#### [Requirement]
Every word of the data must be reproduced in your reply exactly.

☆ ☆ ☆ ☆ ☆ ☆ ☆

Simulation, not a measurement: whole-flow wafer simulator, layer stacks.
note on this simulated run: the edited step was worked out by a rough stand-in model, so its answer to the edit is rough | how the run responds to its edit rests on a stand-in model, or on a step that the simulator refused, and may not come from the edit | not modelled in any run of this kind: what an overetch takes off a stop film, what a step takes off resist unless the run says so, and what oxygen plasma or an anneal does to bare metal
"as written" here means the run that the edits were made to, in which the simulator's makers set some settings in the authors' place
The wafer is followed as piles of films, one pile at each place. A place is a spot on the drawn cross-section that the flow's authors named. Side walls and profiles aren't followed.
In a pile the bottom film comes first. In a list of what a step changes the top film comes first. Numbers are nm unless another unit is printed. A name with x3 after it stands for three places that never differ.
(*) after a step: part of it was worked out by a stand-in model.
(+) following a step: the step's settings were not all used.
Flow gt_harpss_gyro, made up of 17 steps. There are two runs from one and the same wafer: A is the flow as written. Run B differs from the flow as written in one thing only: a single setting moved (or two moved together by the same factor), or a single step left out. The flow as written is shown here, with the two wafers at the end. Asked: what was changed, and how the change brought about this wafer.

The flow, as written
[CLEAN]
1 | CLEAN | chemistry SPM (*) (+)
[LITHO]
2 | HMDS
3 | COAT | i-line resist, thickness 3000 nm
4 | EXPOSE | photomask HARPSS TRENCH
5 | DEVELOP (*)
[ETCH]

☆ ☆ ☆ ☆ ☆ ☆ ☆

#### [Written solution]
Simulation, not a measurement: whole-flow wafer simulator, layer stacks.
note on this simulated run: the edited step was worked out by a rough stand-in model, so its answer to the edit is rough | how the run responds to its edit rests on a stand-in model, or on a step that the simulator refused, and may not come from the edit | not modelled in any run of this kind: what an overetch takes off a stop film, what a step takes off resist unless the run says so, and what oxygen plasma or an anneal does to bare metal
"as written" here means the run that the edits were made to, in which the simulator's makers set some settings in the authors' place
The wafer is followed as piles of films, one pile at each place. A place is a spot on the drawn cross-section that the flow's authors named. Side walls and profiles aren't followed.
In a pile the bottom film comes first. In a list of what a step changes the top film comes first. Numbers are nm unless another unit is printed. A name with x3 after it stands for three places that never differ.
(*) after a step: part of it was worked out by a stand-in model.
(+) following a step: the step's settings were not all used.
Flow gt_harpss_gyro, made up of 17 steps. There are two runs from one and the same wafer: A is the flow as written. Run B differs from the flow as written in one thing only: a single setting moved (or two moved together by the same factor), or a single step left out. The flow as written is shown here, with the two wafers at the end. Asked: what was changed, and how the change brought about this wafer.

The flow, as written
[CLEAN]
1 | CLEAN | chemistry SPM (*) (+)
[LITHO]
2 | HMDS
3 | COAT | i-line resist, thickness 3000 nm
4 | EXPOSE | photomask HARPSS TRENCH
5 | DEVELOP (*)
[ETCH]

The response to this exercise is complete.